Given records Start Marker

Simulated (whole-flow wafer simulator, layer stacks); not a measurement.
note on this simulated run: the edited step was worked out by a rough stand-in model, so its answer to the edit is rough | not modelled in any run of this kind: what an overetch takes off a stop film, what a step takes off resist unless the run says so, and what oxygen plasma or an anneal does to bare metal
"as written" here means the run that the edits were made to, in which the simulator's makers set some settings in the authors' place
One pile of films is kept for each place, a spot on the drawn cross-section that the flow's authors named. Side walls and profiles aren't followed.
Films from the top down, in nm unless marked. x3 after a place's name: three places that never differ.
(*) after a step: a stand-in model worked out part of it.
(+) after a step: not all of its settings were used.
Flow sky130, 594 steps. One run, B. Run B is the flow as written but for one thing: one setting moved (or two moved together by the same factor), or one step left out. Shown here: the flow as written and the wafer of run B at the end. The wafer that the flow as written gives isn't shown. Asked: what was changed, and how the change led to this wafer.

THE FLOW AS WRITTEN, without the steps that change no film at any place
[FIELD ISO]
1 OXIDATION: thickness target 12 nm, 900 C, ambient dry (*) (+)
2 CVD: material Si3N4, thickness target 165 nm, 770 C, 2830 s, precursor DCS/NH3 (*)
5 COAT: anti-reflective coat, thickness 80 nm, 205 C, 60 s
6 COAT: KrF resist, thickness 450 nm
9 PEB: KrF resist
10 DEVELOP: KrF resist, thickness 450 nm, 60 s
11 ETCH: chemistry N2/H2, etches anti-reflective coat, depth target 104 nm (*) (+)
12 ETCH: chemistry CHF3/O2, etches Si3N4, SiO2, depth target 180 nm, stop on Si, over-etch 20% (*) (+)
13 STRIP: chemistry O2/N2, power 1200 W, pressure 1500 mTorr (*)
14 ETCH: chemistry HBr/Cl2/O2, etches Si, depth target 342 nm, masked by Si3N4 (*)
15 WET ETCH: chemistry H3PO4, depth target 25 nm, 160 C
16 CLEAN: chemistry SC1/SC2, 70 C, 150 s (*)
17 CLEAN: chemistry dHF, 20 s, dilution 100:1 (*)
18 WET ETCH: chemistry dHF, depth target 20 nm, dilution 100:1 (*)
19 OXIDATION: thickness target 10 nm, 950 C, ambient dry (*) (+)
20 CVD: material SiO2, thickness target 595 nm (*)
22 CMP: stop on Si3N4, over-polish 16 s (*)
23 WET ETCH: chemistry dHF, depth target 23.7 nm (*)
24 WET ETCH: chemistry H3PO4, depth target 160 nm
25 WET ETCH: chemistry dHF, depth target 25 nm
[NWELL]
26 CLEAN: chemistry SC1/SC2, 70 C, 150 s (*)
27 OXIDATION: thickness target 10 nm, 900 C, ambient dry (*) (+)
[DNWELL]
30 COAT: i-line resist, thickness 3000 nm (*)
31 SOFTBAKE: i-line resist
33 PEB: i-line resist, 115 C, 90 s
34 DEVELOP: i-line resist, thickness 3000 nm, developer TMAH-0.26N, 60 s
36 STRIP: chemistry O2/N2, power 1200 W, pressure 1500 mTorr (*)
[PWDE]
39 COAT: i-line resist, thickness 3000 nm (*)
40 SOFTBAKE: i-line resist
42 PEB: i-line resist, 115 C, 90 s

Given records End Marker

Using the records above, copy word for word the line with "10 DEVELOP: KrF", the line with "18 WET ETCH: chemistry", and every line between them.

▸ Problem solution:
10 DEVELOP: KrF resist, thickness 450 nm, 60 s
11 ETCH: chemistry N2/H2, etches anti-reflective coat, depth target 104 nm (*) (+)
12 ETCH: chemistry CHF3/O2, etches Si3N4, SiO2, depth target 180 nm, stop on Si, over-etch 20% (*) (+)
13 STRIP: chemistry O2/N2, power 1200 W, pressure 1500 mTorr (*)
14 ETCH: chemistry HBr/Cl2/O2, etches Si, depth target 342 nm, masked by Si3N4 (*)
15 WET ETCH: chemistry H3PO4, depth target 25 nm, 160 C
16 CLEAN: chemistry SC1/SC2, 70 C, 150 s (*)
17 CLEAN: chemistry dHF, 20 s, dilution 100:1 (*)
18 WET ETCH: chemistry dHF, depth target 20 nm, dilution 100:1 (*)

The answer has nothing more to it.